▶ **BRIEF**
Give back all of the records, exactly and completely.

▶ **GIVEN INFORMATION**
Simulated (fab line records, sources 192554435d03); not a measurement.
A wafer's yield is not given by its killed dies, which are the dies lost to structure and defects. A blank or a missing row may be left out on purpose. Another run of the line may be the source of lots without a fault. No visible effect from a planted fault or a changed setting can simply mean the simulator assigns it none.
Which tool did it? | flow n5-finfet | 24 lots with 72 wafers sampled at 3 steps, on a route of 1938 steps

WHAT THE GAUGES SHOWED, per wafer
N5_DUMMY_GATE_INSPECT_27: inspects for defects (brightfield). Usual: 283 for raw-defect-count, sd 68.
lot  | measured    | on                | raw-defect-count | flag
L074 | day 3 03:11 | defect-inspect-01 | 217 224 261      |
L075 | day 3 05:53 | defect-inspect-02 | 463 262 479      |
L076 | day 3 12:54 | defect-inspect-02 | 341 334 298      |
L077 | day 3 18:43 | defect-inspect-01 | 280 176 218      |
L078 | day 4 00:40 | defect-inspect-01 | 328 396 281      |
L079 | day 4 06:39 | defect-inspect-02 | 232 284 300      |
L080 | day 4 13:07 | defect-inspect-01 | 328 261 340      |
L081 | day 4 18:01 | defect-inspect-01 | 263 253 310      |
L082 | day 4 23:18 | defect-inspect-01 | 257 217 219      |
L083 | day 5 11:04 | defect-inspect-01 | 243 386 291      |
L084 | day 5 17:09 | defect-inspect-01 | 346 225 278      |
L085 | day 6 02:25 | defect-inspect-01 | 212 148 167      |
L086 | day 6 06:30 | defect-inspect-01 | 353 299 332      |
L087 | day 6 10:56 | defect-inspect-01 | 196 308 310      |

▶ **TASK OUTPUT**
Simulated (fab line records, sources 192554435d03); not a measurement.
A wafer's yield is not given by its killed dies, which are the dies lost to structure and defects. A blank or a missing row may be left out on purpose. Another run of the line may be the source of lots without a fault. No visible effect from a planted fault or a changed setting can simply mean the simulator assigns it none.
Which tool did it? | flow n5-finfet | 24 lots with 72 wafers sampled at 3 steps, on a route of 1938 steps

WHAT THE GAUGES SHOWED, per wafer
N5_DUMMY_GATE_INSPECT_27: inspects for defects (brightfield). Usual: 283 for raw-defect-count, sd 68.
lot  | measured    | on                | raw-defect-count | flag
L074 | day 3 03:11 | defect-inspect-01 | 217 224 261      |
L075 | day 3 05:53 | defect-inspect-02 | 463 262 479      |
L076 | day 3 12:54 | defect-inspect-02 | 341 334 298      |
L077 | day 3 18:43 | defect-inspect-01 | 280 176 218      |
L078 | day 4 00:40 | defect-inspect-01 | 328 396 281      |
L079 | day 4 06:39 | defect-inspect-02 | 232 284 300      |
L080 | day 4 13:07 | defect-inspect-01 | 328 261 340      |
L081 | day 4 18:01 | defect-inspect-01 | 263 253 310      |
L082 | day 4 23:18 | defect-inspect-01 | 257 217 219      |
L083 | day 5 11:04 | defect-inspect-01 | 243 386 291      |
L084 | day 5 17:09 | defect-inspect-01 | 346 225 278      |
L085 | day 6 02:25 | defect-inspect-01 | 212 148 167      |
L086 | day 6 06:30 | defect-inspect-01 | 353 299 332      |
L087 | day 6 10:56 | defect-inspect-01 | 196 308 310      |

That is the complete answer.